+++++
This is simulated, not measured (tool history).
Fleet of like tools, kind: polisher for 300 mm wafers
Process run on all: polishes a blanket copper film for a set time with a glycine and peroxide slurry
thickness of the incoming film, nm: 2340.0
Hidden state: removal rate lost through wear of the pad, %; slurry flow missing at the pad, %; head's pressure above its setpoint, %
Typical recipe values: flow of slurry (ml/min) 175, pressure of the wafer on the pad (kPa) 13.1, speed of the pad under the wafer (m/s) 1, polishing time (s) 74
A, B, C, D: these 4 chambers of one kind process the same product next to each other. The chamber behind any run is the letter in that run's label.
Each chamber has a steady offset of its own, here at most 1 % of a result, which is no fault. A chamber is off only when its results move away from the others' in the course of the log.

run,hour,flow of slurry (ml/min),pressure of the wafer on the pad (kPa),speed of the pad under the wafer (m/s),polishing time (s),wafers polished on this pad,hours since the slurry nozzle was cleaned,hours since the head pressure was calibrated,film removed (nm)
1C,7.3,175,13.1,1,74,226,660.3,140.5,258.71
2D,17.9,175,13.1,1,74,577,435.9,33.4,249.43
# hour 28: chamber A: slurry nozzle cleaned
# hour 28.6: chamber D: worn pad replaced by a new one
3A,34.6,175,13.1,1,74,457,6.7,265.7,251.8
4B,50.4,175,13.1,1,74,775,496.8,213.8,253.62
+++++

*Requirement*. The full listing needs to be transcribed exactly.

*Written response*.
This is simulated, not measured (tool history).
Fleet of like tools, kind: polisher for 300 mm wafers
Process run on all: polishes a blanket copper film for a set time with a glycine and peroxide slurry
thickness of the incoming film, nm: 2340.0
Hidden state: removal rate lost through wear of the pad, %; slurry flow missing at the pad, %; head's pressure above its setpoint, %
Typical recipe values: flow of slurry (ml/min) 175, pressure of the wafer on the pad (kPa) 13.1, speed of the pad under the wafer (m/s) 1, polishing time (s) 74
A, B, C, D: these 4 chambers of one kind process the same product next to each other. The chamber behind any run is the letter in that run's label.
Each chamber has a steady offset of its own, here at most 1 % of a result, which is no fault. A chamber is off only when its results move away from the others' in the course of the log.

run,hour,flow of slurry (ml/min),pressure of the wafer on the pad (kPa),speed of the pad under the wafer (m/s),polishing time (s),wafers polished on this pad,hours since the slurry nozzle was cleaned,hours since the head pressure was calibrated,film removed (nm)
1C,7.3,175,13.1,1,74,226,660.3,140.5,258.71
2D,17.9,175,13.1,1,74,577,435.9,33.4,249.43
# hour 28: chamber A: slurry nozzle cleaned
# hour 28.6: chamber D: worn pad replaced by a new one
3A,34.6,175,13.1,1,74,457,6.7,265.7,251.8
4B,50.4,175,13.1,1,74,775,496.8,213.8,253.62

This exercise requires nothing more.